• [WORK ORDER]: Repeat exactly the opening lines of the records, ending with the line that contains "Run 4, day 7.488: usual".

◆ ◆ ◆ ◆ ◆ ◆ ◆

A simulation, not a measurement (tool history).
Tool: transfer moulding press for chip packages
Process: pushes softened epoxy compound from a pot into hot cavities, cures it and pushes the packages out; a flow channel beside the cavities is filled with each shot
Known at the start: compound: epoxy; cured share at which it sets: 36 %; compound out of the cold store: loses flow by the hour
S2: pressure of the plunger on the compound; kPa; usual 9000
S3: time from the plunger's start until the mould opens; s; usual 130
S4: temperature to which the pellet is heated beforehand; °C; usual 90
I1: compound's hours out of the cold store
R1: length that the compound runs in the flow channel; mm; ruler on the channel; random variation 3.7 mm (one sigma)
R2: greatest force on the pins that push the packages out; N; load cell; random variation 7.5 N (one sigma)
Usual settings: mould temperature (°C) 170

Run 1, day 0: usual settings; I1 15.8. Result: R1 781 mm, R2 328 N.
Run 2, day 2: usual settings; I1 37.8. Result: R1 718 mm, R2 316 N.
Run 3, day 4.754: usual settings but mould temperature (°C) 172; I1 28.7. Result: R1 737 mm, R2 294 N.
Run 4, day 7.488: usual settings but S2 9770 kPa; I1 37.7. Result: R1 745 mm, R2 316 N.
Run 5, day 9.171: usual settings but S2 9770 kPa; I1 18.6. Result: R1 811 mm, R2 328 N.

◆ ◆ ◆ ◆ ◆ ◆ ◆

• [REPLY]:
A simulation, not a measurement (tool history).
Tool: transfer moulding press for chip packages
Process: pushes softened epoxy compound from a pot into hot cavities, cures it and pushes the packages out; a flow channel beside the cavities is filled with each shot
Known at the start: compound: epoxy; cured share at which it sets: 36 %; compound out of the cold store: loses flow by the hour
S2: pressure of the plunger on the compound; kPa; usual 9000
S3: time from the plunger's start until the mould opens; s; usual 130
S4: temperature to which the pellet is heated beforehand; °C; usual 90
I1: compound's hours out of the cold store
R1: length that the compound runs in the flow channel; mm; ruler on the channel; random variation 3.7 mm (one sigma)
R2: greatest force on the pins that push the packages out; N; load cell; random variation 7.5 N (one sigma)
Usual settings: mould temperature (°C) 170

Run 1, day 0: usual settings; I1 15.8. Result: R1 781 mm, R2 328 N.
Run 2, day 2: usual settings; I1 37.8. Result: R1 718 mm, R2 316 N.
Run 3, day 4.754: usual settings but mould temperature (°C) 172; I1 28.7. Result: R1 737 mm, R2 294 N.
Run 4, day 7.488: usual settings but S2 9770 kPa; I1 37.7. Result: R1 745 mm, R2 316 N.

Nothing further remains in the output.